[Assignment] Retype each line of the listing below, from the first through the one holding "step 14, CMP (stop on SiO2) (*) (+)", with no other lines.

[Data to examine]
----------------
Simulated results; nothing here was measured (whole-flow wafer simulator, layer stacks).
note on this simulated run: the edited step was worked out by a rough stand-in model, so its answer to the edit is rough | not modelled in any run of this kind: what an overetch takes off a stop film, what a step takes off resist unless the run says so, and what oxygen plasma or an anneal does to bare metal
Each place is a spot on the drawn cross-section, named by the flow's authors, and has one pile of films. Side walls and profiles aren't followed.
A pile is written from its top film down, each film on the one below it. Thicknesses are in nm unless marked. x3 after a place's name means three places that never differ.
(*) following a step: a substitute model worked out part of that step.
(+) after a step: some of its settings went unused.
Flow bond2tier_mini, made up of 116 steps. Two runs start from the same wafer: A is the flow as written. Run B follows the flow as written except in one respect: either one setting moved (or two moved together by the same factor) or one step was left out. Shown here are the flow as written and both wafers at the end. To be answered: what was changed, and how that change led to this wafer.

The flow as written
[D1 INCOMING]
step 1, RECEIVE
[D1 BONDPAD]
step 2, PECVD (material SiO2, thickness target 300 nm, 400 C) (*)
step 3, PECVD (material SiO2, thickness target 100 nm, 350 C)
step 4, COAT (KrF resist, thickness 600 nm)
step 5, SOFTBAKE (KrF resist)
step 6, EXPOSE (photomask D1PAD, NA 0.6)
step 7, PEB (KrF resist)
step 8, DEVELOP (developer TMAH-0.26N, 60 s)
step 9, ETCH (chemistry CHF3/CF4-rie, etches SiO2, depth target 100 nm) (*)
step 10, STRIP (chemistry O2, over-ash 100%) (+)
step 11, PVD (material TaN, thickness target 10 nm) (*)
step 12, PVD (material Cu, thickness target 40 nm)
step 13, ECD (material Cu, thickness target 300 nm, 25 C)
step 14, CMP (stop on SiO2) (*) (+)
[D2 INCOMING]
----------------

[Answer section]
Simulated results; nothing here was measured (whole-flow wafer simulator, layer stacks).
note on this simulated run: the edited step was worked out by a rough stand-in model, so its answer to the edit is rough | not modelled in any run of this kind: what an overetch takes off a stop film, what a step takes off resist unless the run says so, and what oxygen plasma or an anneal does to bare metal
Each place is a spot on the drawn cross-section, named by the flow's authors, and has one pile of films. Side walls and profiles aren't followed.
A pile is written from its top film down, each film on the one below it. Thicknesses are in nm unless marked. x3 after a place's name means three places that never differ.
(*) following a step: a substitute model worked out part of that step.
(+) after a step: some of its settings went unused.
Flow bond2tier_mini, made up of 116 steps. Two runs start from the same wafer: A is the flow as written. Run B follows the flow as written except in one respect: either one setting moved (or two moved together by the same factor) or one step was left out. Shown here are the flow as written and both wafers at the end. To be answered: what was changed, and how that change led to this wafer.

The flow as written
[D1 INCOMING]
step 1, RECEIVE
[D1 BONDPAD]
step 2, PECVD (material SiO2, thickness target 300 nm, 400 C) (*)
step 3, PECVD (material SiO2, thickness target 100 nm, 350 C)
step 4, COAT (KrF resist, thickness 600 nm)
step 5, SOFTBAKE (KrF resist)
step 6, EXPOSE (photomask D1PAD, NA 0.6)
step 7, PEB (KrF resist)
step 8, DEVELOP (developer TMAH-0.26N, 60 s)
step 9, ETCH (chemistry CHF3/CF4-rie, etches SiO2, depth target 100 nm) (*)
step 10, STRIP (chemistry O2, over-ash 100%) (+)
step 11, PVD (material TaN, thickness target 10 nm) (*)
step 12, PVD (material Cu, thickness target 40 nm)
step 13, ECD (material Cu, thickness target 300 nm, 25 C)
step 14, CMP (stop on SiO2) (*) (+)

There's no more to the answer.